Provided material Block Start

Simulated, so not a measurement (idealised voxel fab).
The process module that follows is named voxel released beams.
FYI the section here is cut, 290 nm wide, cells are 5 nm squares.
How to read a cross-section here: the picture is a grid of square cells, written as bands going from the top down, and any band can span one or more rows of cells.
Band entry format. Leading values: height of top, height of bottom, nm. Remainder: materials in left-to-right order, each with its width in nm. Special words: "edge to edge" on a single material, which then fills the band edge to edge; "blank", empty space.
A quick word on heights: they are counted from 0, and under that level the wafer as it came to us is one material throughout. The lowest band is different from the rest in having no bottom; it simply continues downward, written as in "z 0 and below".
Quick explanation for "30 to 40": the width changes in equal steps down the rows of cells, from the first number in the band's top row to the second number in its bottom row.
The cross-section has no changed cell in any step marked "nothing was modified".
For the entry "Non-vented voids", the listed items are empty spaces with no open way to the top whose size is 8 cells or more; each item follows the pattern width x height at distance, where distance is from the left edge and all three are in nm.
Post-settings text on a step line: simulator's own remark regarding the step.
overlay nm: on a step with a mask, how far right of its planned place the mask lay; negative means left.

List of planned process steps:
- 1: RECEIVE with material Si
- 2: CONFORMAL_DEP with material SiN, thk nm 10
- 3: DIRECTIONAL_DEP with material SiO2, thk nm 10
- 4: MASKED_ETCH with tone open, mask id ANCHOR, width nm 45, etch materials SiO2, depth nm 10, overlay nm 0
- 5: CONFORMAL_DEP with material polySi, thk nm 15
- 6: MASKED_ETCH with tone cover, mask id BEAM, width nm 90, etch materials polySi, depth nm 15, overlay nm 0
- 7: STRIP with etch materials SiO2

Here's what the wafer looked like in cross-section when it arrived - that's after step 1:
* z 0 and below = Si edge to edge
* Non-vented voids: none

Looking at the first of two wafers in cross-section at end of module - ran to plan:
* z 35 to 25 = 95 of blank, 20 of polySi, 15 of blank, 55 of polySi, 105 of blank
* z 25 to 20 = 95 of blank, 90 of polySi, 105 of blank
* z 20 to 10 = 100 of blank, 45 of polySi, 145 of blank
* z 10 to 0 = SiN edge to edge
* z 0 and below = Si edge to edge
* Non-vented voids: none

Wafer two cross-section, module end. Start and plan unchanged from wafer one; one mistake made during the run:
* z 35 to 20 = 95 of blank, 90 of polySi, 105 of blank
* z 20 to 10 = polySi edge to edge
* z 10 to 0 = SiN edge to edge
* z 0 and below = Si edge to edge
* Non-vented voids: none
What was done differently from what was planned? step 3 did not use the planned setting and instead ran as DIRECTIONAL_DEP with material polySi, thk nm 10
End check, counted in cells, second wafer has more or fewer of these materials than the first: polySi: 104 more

Provided material Block End

Action item. From the listing above, the lines starting with the one that has "145 of blank" and running through the one that has "What was done" should be copied exactly, ends included.

Response box.
* z 20 to 10 = 100 of blank, 45 of polySi, 145 of blank
* z 10 to 0 = SiN edge to edge
* z 0 and below = Si edge to edge
* Non-vented voids: none

Wafer two cross-section, module end. Start and plan unchanged from wafer one; one mistake made during the run:
* z 35 to 20 = 95 of blank, 90 of polySi, 105 of blank
* z 20 to 10 = polySi edge to edge
* z 10 to 0 = SiN edge to edge
* z 0 and below = Si edge to edge
* Non-vented voids: none
What was done differently from what was planned? step 3 did not use the planned setting and instead ran as DIRECTIONAL_DEP with material polySi, thk nm 10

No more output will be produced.